——————

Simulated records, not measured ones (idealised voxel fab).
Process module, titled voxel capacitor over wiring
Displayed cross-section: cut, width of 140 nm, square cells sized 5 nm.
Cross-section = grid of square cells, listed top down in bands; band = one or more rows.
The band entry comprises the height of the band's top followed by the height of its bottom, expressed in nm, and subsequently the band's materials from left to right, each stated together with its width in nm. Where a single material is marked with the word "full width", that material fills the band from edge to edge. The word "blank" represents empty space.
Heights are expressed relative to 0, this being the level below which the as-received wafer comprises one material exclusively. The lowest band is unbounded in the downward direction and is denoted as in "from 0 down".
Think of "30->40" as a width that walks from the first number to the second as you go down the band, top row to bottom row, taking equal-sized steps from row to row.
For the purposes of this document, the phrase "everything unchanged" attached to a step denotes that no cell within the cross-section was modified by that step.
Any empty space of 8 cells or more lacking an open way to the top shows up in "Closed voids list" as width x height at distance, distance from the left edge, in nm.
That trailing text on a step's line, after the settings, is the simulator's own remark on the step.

——————

REQUIREMENT: Copy the records above. Leave out nothing.

WRITTEN REPLY:
Simulated records, not measured ones (idealised voxel fab).
Process module, titled voxel capacitor over wiring
Displayed cross-section: cut, width of 140 nm, square cells sized 5 nm.
Cross-section = grid of square cells, listed top down in bands; band = one or more rows.
The band entry comprises the height of the band's top followed by the height of its bottom, expressed in nm, and subsequently the band's materials from left to right, each stated together with its width in nm. Where a single material is marked with the word "full width", that material fills the band from edge to edge. The word "blank" represents empty space.
Heights are expressed relative to 0, this being the level below which the as-received wafer comprises one material exclusively. The lowest band is unbounded in the downward direction and is denoted as in "from 0 down".
Think of "30->40" as a width that walks from the first number to the second as you go down the band, top row to bottom row, taking equal-sized steps from row to row.
For the purposes of this document, the phrase "everything unchanged" attached to a step denotes that no cell within the cross-section was modified by that step.
Any empty space of 8 cells or more lacking an open way to the top shows up in "Closed voids list" as width x height at distance, distance from the left edge, in nm.
That trailing text on a step's line, after the settings, is the simulator's own remark on the step.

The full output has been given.